Brief
From the first line of the entries below, reproduce everything exactly through the line with "Throughout this document, each", and nothing more.

Dataset entries
....................

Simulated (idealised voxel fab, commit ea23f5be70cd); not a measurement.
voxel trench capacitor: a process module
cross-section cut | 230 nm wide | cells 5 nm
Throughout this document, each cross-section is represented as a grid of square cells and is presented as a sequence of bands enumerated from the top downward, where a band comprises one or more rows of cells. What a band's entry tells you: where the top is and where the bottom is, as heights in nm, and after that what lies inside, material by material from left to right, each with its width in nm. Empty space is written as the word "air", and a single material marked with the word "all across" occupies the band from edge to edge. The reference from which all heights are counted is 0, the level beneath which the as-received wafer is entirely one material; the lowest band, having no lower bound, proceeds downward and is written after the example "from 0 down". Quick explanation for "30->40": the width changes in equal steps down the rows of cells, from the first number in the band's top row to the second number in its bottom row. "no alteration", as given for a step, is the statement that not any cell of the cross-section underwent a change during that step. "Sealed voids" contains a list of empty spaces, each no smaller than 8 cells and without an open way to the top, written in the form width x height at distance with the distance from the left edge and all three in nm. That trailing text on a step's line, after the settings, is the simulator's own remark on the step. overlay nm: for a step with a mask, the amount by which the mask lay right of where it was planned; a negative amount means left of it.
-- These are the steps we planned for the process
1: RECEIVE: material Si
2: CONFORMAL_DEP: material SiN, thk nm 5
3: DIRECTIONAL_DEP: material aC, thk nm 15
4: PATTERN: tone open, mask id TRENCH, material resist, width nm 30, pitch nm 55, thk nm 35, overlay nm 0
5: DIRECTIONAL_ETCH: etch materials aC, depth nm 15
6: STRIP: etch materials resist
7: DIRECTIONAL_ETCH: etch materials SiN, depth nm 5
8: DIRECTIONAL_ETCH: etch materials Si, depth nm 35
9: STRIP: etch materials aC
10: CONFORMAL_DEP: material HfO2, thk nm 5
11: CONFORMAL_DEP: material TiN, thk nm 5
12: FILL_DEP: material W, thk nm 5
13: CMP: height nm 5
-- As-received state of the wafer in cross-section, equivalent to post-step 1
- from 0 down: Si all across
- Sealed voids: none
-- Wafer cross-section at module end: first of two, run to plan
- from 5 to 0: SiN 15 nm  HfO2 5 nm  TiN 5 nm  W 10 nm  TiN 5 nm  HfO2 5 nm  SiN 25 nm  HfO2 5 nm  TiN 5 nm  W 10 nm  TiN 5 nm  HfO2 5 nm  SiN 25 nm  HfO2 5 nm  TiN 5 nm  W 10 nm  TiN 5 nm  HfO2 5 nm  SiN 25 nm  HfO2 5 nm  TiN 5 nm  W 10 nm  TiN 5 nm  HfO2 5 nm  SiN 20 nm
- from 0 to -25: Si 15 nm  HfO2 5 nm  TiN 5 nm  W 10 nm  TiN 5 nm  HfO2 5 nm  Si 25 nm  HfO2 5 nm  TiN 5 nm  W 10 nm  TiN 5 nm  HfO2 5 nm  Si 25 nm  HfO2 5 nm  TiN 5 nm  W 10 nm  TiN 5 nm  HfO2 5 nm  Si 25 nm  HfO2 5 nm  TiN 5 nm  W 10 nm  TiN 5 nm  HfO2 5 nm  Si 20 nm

....................

Solution
Simulated (idealised voxel fab, commit ea23f5be70cd); not a measurement.
voxel trench capacitor: a process module
cross-section cut | 230 nm wide | cells 5 nm
Throughout this document, each cross-section is represented as a grid of square cells and is presented as a sequence of bands enumerated from the top downward, where a band comprises one or more rows of cells. What a band's entry tells you: where the top is and where the bottom is, as heights in nm, and after that what lies inside, material by material from left to right, each with its width in nm. Empty space is written as the word "air", and a single material marked with the word "all across" occupies the band from edge to edge. The reference from which all heights are counted is 0, the level beneath which the as-received wafer is entirely one material; the lowest band, having no lower bound, proceeds downward and is written after the example "from 0 down". Quick explanation for "30->40": the width changes in equal steps down the rows of cells, from the first number in the band's top row to the second number in its bottom row. "no alteration", as given for a step, is the statement that not any cell of the cross-section underwent a change during that step. "Sealed voids" contains a list of empty spaces, each no smaller than 8 cells and without an open way to the top, written in the form width x height at distance with the distance from the left edge and all three in nm. That trailing text on a step's line, after the settings, is the simulator's own remark on the step. overlay nm: for a step with a mask, the amount by which the mask lay right of where it was planned; a negative amount means left of it.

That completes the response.